• _SOURCE INFORMATION_:
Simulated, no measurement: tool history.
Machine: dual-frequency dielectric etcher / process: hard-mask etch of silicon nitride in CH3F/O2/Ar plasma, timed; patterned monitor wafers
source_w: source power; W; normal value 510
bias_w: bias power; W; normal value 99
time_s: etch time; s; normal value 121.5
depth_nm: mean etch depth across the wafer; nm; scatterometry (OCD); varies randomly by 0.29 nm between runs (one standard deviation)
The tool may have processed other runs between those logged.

• _REQUIREMENT_: Copy out every entry exactly.

• _PROBLEM SOLUTION_:
Simulated, no measurement: tool history.
Machine: dual-frequency dielectric etcher / process: hard-mask etch of silicon nitride in CH3F/O2/Ar plasma, timed; patterned monitor wafers
source_w: source power; W; normal value 510
bias_w: bias power; W; normal value 99
time_s: etch time; s; normal value 121.5
depth_nm: mean etch depth across the wafer; nm; scatterometry (OCD); varies randomly by 0.29 nm between runs (one standard deviation)
The tool may have processed other runs between those logged.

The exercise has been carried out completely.